━━━

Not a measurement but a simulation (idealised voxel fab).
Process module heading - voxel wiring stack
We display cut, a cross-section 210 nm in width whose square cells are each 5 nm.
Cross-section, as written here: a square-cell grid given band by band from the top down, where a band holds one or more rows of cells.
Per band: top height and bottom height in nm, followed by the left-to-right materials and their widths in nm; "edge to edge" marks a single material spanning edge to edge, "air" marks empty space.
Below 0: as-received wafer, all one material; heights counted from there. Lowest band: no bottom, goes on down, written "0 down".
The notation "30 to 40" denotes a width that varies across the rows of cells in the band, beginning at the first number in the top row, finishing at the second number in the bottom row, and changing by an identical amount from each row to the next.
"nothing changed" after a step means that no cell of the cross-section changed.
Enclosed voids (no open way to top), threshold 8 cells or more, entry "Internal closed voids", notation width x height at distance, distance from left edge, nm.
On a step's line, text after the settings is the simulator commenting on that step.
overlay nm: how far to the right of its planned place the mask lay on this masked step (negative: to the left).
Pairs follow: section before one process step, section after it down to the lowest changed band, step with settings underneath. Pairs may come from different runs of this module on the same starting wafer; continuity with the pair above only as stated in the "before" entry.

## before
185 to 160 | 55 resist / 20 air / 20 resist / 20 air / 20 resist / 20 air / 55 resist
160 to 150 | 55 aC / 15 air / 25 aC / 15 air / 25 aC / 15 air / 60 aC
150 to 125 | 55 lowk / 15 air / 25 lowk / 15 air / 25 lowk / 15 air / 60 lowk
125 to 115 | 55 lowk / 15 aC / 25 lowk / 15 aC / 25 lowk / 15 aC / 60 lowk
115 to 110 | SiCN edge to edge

━━━

▸ **Brief**
Word for word, write out every record.

▸ **Exercise response**
Not a measurement but a simulation (idealised voxel fab).
Process module heading - voxel wiring stack
We display cut, a cross-section 210 nm in width whose square cells are each 5 nm.
Cross-section, as written here: a square-cell grid given band by band from the top down, where a band holds one or more rows of cells.
Per band: top height and bottom height in nm, followed by the left-to-right materials and their widths in nm; "edge to edge" marks a single material spanning edge to edge, "air" marks empty space.
Below 0: as-received wafer, all one material; heights counted from there. Lowest band: no bottom, goes on down, written "0 down".
The notation "30 to 40" denotes a width that varies across the rows of cells in the band, beginning at the first number in the top row, finishing at the second number in the bottom row, and changing by an identical amount from each row to the next.
"nothing changed" after a step means that no cell of the cross-section changed.
Enclosed voids (no open way to top), threshold 8 cells or more, entry "Internal closed voids", notation width x height at distance, distance from left edge, nm.
On a step's line, text after the settings is the simulator commenting on that step.
overlay nm: how far to the right of its planned place the mask lay on this masked step (negative: to the left).
Pairs follow: section before one process step, section after it down to the lowest changed band, step with settings underneath. Pairs may come from different runs of this module on the same starting wafer; continuity with the pair above only as stated in the "before" entry.

## before
185 to 160 | 55 resist / 20 air / 20 resist / 20 air / 20 resist / 20 air / 55 resist
160 to 150 | 55 aC / 15 air / 25 aC / 15 air / 25 aC / 15 air / 60 aC
150 to 125 | 55 lowk / 15 air / 25 lowk / 15 air / 25 lowk / 15 air / 60 lowk
125 to 115 | 55 lowk / 15 aC / 25 lowk / 15 aC / 25 lowk / 15 aC / 60 lowk
115 to 110 | SiCN edge to edge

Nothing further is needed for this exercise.